Content starts

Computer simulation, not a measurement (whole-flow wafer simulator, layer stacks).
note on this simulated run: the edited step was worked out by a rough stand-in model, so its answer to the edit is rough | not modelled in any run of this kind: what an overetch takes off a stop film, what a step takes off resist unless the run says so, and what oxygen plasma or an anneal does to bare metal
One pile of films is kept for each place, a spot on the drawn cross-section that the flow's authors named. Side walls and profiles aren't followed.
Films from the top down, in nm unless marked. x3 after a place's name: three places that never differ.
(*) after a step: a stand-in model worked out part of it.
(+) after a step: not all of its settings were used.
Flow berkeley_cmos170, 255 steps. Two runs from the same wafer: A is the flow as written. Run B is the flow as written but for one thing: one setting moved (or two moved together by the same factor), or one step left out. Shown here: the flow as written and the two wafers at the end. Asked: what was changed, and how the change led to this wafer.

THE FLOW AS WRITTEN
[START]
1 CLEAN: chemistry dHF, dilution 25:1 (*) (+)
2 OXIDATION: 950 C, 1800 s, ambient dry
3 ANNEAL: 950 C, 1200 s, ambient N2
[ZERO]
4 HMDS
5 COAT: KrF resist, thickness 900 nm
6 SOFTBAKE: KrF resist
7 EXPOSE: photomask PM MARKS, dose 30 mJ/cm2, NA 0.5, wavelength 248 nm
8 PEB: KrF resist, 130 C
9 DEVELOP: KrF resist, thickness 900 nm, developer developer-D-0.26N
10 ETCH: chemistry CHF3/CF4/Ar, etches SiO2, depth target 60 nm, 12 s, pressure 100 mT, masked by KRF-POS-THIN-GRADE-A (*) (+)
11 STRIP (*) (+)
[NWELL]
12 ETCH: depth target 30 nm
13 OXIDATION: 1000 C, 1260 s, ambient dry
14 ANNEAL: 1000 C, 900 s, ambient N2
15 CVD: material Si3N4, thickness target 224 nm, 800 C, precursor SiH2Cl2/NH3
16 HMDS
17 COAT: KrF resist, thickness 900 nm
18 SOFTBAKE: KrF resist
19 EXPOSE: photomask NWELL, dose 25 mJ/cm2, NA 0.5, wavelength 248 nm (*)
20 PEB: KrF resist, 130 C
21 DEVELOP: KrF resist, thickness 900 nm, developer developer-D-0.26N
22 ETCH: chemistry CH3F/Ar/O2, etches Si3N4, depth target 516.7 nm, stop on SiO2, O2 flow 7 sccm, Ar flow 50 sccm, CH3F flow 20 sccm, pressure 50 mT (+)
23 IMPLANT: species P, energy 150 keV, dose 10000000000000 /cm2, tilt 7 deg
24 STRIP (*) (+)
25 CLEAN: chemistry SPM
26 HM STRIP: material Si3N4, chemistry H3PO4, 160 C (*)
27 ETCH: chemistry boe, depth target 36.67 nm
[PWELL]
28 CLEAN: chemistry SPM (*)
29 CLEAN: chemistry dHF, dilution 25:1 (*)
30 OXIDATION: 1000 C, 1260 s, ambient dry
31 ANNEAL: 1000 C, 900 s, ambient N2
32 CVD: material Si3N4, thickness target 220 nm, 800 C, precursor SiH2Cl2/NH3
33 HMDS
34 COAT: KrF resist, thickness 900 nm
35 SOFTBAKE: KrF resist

Content ends

- [WORK REQUEST]:
Please copy only the lines between the first line of the entries and the line with "note on this", keeping those two end lines as well, exactly as written.

- [TASK ANSWER]:
Computer simulation, not a measurement (whole-flow wafer simulator, layer stacks).
note on this simulated run: the edited step was worked out by a rough stand-in model, so its answer to the edit is rough | not modelled in any run of this kind: what an overetch takes off a stop film, what a step takes off resist unless the run says so, and what oxygen plasma or an anneal does to bare metal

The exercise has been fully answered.